────
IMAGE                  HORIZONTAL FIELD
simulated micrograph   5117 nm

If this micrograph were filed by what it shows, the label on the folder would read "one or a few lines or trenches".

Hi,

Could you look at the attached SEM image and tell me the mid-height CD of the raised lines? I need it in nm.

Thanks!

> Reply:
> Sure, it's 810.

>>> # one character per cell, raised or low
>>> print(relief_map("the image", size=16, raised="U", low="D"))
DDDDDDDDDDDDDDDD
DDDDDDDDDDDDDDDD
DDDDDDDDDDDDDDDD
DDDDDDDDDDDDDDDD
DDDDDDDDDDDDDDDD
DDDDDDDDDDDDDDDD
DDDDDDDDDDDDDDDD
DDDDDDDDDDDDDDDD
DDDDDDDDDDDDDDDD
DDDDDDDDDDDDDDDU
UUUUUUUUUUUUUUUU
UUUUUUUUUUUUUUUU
────

### Work task
Write out the material again, exactly as shown above.

### Written response
IMAGE                  HORIZONTAL FIELD
simulated micrograph   5117 nm

If this micrograph were filed by what it shows, the label on the folder would read "one or a few lines or trenches".

Hi,

Could you look at the attached SEM image and tell me the mid-height CD of the raised lines? I need it in nm.

Thanks!

> Reply:
> Sure, it's 810.

>>> # one character per cell, raised or low
>>> print(relief_map("the image", size=16, raised="U", low="D"))
DDDDDDDDDDDDDDDD
DDDDDDDDDDDDDDDD
DDDDDDDDDDDDDDDD
DDDDDDDDDDDDDDDD
DDDDDDDDDDDDDDDD
DDDDDDDDDDDDDDDD
DDDDDDDDDDDDDDDD
DDDDDDDDDDDDDDDD
DDDDDDDDDDDDDDDD
DDDDDDDDDDDDDDDU
UUUUUUUUUUUUUUUU
UUUUUUUUUUUUUUUU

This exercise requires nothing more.